*** Given records

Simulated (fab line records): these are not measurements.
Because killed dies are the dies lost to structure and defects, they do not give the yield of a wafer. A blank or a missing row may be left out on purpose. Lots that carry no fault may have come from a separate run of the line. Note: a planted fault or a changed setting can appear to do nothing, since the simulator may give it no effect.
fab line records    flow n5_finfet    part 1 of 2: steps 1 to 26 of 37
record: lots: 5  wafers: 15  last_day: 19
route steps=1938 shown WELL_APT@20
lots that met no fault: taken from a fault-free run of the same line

******

§ Activity:
Return all the lines above exactly as given.

§ Exercise response:
Simulated (fab line records): these are not measurements.
Because killed dies are the dies lost to structure and defects, they do not give the yield of a wafer. A blank or a missing row may be left out on purpose. Lots that carry no fault may have come from a separate run of the line. Note: a planted fault or a changed setting can appear to do nothing, since the simulator may give it no effect.
fab line records    flow n5_finfet    part 1 of 2: steps 1 to 26 of 37
record: lots: 5  wafers: 15  last_day: 19
route steps=1938 shown WELL_APT@20
lots that met no fault: taken from a fault-free run of the same line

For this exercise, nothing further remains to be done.